WORK ITEM> Exactly the lines from the opening of the data through the line containing "A pile is written" should be reproduced, please, with nothing added.

DATA EXTRACT: Begin
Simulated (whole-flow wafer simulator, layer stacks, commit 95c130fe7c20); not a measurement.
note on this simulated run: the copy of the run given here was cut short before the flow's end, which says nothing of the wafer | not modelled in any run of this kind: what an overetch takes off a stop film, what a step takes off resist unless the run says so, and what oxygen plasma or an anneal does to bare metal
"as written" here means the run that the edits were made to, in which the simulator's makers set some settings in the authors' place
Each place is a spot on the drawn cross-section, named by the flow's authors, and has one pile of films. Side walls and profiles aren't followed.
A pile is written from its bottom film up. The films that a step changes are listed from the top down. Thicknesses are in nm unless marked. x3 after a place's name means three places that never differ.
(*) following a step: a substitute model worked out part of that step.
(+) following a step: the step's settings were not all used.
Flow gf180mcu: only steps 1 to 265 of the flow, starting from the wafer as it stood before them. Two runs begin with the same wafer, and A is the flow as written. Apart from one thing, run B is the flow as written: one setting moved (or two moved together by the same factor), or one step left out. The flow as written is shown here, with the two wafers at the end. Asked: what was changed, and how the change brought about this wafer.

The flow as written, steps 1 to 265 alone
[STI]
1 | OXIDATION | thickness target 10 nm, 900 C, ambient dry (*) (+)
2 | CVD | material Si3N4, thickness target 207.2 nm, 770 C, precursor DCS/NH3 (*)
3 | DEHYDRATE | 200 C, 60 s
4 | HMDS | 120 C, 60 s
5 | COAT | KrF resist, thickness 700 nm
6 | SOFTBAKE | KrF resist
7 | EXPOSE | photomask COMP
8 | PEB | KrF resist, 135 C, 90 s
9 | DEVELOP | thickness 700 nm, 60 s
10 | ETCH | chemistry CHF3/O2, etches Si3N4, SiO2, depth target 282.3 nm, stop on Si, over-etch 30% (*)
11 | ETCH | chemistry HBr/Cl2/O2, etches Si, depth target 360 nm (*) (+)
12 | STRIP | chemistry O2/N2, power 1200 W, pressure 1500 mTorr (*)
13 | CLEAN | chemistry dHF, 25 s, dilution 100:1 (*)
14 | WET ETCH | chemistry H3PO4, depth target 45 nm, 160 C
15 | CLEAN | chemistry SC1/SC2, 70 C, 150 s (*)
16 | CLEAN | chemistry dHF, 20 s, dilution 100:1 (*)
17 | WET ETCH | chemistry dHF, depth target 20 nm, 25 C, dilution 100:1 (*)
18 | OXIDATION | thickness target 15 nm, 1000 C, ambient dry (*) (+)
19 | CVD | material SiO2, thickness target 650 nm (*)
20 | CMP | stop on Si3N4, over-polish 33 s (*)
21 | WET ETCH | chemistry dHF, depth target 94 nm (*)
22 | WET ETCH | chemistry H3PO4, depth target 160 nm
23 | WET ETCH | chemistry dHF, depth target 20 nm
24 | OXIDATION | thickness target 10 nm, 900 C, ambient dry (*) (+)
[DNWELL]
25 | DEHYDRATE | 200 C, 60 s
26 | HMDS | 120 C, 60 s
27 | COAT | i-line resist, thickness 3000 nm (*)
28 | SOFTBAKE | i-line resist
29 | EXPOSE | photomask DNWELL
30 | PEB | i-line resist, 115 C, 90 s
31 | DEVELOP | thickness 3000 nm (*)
DATA EXTRACT: End

EXERCISE ANSWER>
Simulated (whole-flow wafer simulator, layer stacks, commit 95c130fe7c20); not a measurement.
note on this simulated run: the copy of the run given here was cut short before the flow's end, which says nothing of the wafer | not modelled in any run of this kind: what an overetch takes off a stop film, what a step takes off resist unless the run says so, and what oxygen plasma or an anneal does to bare metal
"as written" here means the run that the edits were made to, in which the simulator's makers set some settings in the authors' place
Each place is a spot on the drawn cross-section, named by the flow's authors, and has one pile of films. Side walls and profiles aren't followed.
A pile is written from its bottom film up. The films that a step changes are listed from the top down. Thicknesses are in nm unless marked. x3 after a place's name means three places that never differ.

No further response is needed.